◆ ACTIVITY:
Reproduce all of the listing below without alteration.

◆ DATA SUPPLIED:
>>>>>

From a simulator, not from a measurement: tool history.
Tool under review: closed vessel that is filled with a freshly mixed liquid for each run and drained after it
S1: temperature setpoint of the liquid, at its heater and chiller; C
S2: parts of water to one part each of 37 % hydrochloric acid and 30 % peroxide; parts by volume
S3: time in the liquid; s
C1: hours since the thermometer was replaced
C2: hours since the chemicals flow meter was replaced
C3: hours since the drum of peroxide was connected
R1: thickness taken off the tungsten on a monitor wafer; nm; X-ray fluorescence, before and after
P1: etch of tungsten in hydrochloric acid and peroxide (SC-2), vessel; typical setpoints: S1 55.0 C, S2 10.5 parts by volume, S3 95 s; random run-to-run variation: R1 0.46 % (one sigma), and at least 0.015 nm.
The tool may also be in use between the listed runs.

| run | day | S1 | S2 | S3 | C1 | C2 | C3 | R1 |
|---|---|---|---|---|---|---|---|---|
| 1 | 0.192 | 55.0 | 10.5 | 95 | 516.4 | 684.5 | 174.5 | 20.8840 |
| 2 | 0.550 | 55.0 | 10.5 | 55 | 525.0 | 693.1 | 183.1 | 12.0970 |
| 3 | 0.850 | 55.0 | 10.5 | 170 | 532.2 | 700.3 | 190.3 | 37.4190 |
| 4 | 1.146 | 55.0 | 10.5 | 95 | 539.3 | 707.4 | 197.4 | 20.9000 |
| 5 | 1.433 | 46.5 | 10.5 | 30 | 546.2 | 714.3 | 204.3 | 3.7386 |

<<<<<

◆ ANSWER SECTION:
From a simulator, not from a measurement: tool history.
Tool under review: closed vessel that is filled with a freshly mixed liquid for each run and drained after it
S1: temperature setpoint of the liquid, at its heater and chiller; C
S2: parts of water to one part each of 37 % hydrochloric acid and 30 % peroxide; parts by volume
S3: time in the liquid; s
C1: hours since the thermometer was replaced
C2: hours since the chemicals flow meter was replaced
C3: hours since the drum of peroxide was connected
R1: thickness taken off the tungsten on a monitor wafer; nm; X-ray fluorescence, before and after
P1: etch of tungsten in hydrochloric acid and peroxide (SC-2), vessel; typical setpoints: S1 55.0 C, S2 10.5 parts by volume, S3 95 s; random run-to-run variation: R1 0.46 % (one sigma), and at least 0.015 nm.
The tool may also be in use between the listed runs.

| run | day | S1 | S2 | S3 | C1 | C2 | C3 | R1 |
|---|---|---|---|---|---|---|---|---|
| 1 | 0.192 | 55.0 | 10.5 | 95 | 516.4 | 684.5 | 174.5 | 20.8840 |
| 2 | 0.550 | 55.0 | 10.5 | 55 | 525.0 | 693.1 | 183.1 | 12.0970 |
| 3 | 0.850 | 55.0 | 10.5 | 170 | 532.2 | 700.3 | 190.3 | 37.4190 |
| 4 | 1.146 | 55.0 | 10.5 | 95 | 539.3 | 707.4 | 197.4 | 20.9000 |
| 5 | 1.433 | 46.5 | 10.5 | 30 | 546.2 | 714.3 | 204.3 | 3.7386 |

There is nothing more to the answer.